— Work order —
Give back an exact copy of the lines below, from the first through the line with "Result of step"; please stop there.

··· Raw data

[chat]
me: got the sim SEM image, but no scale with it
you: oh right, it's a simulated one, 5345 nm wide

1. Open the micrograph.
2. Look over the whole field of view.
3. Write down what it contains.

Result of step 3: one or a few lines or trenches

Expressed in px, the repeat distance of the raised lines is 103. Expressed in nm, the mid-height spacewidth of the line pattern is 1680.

······

— Task solution —
[chat]
me: got the sim SEM image, but no scale with it
you: oh right, it's a simulated one, 5345 nm wide

1. Open the micrograph.
2. Look over the whole field of view.
3. Write down what it contains.

Result of step 3: one or a few lines or trenches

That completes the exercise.